____ Source information
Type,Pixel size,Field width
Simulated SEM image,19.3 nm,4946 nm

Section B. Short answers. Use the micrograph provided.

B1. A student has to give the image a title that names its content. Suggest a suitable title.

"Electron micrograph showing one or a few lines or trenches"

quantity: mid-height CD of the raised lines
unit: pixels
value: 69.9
________

Stop after the line containing "unit: pixels": print exactly the lines from the start of the entries above up to it, that line included.

_Task response:_
Type,Pixel size,Field width
Simulated SEM image,19.3 nm,4946 nm

Section B. Short answers. Use the micrograph provided.

B1. A student has to give the image a title that names its content. Suggest a suitable title.

"Electron micrograph showing one or a few lines or trenches"

quantity: mid-height CD of the raised lines
unit: pixels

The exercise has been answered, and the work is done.